Work request: Where the material below has a line containing "60 down to 50: Ru everywhere", start repeating exactly, and keep going through the line containing "Unchanged below 50.", with no other lines.

::::
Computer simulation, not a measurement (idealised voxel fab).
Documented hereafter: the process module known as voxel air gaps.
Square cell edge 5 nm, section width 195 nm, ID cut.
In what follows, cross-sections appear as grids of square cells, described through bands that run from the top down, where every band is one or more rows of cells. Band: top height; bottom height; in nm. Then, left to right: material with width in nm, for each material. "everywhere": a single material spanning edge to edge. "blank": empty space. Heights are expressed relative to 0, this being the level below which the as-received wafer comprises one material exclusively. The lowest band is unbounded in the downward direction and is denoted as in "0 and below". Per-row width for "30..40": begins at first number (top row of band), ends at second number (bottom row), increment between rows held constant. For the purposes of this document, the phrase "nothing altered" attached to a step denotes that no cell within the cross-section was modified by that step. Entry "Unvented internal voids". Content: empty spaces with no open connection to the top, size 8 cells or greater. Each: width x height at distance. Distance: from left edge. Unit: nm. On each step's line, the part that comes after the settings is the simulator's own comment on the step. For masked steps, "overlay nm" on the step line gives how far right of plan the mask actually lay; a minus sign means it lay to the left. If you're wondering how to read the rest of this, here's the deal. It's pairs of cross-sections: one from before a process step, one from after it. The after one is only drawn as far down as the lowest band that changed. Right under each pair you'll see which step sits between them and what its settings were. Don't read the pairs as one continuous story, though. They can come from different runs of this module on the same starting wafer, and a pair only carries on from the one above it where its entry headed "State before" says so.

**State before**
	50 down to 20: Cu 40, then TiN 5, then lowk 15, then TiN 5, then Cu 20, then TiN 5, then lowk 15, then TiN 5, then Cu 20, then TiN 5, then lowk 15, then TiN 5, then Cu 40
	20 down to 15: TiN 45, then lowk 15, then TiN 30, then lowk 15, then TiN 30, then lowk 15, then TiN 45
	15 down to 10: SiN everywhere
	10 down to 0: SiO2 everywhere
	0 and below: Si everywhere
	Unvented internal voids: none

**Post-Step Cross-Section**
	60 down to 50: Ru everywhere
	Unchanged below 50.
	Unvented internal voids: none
::::

Exercise answer:
	60 down to 50: Ru everywhere
	Unchanged below 50.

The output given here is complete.